Brief:
Copy exactly the lines of the data below that run from the line holding "A struck lot" through the line holding "Sound: wafers L613.2, L613.3, L613.6.", both ends included.

Dataset entries:
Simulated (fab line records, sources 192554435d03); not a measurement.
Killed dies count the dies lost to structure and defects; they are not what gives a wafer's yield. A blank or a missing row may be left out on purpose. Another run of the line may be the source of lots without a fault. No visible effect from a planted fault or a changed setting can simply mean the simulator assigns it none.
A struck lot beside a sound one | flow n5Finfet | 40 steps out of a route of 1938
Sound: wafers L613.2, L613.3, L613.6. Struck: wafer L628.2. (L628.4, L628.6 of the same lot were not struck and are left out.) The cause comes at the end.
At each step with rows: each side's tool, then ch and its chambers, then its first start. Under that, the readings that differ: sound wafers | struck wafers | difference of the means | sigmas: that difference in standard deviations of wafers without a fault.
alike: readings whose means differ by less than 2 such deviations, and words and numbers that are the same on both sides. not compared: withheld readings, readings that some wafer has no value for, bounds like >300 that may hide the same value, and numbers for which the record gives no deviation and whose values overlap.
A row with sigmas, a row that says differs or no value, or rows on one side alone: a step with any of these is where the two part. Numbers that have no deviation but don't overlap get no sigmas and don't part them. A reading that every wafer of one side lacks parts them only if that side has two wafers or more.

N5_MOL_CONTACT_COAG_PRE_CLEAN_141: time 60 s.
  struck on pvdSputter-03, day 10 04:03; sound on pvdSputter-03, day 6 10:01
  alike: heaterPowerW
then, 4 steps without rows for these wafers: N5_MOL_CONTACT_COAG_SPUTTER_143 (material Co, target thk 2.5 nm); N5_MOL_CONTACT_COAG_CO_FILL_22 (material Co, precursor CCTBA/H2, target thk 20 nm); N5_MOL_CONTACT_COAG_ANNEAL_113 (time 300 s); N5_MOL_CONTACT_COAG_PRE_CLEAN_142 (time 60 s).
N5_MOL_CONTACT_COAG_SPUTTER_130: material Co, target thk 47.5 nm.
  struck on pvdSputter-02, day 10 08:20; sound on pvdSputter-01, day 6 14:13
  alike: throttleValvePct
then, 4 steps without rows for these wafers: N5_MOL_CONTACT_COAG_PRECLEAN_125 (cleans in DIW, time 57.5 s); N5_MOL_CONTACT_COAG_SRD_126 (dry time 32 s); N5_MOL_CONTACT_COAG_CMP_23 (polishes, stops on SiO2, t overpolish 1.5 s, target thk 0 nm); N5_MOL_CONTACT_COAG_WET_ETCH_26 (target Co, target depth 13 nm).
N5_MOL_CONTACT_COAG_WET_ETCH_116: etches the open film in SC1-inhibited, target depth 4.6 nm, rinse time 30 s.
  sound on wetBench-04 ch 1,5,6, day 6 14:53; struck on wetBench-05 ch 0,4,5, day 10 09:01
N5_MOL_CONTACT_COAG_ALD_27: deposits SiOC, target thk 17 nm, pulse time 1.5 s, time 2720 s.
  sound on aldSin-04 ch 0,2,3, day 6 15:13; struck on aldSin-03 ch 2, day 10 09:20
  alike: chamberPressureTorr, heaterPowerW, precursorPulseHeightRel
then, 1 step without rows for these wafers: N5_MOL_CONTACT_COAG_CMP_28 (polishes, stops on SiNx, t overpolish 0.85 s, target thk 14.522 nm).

Exercise answer:
A struck lot beside a sound one | flow n5Finfet | 40 steps out of a route of 1938
Sound: wafers L613.2, L613.3, L613.6. Struck: wafer L628.2. (L628.4, L628.6 of the same lot were not struck and are left out.) The cause comes at the end.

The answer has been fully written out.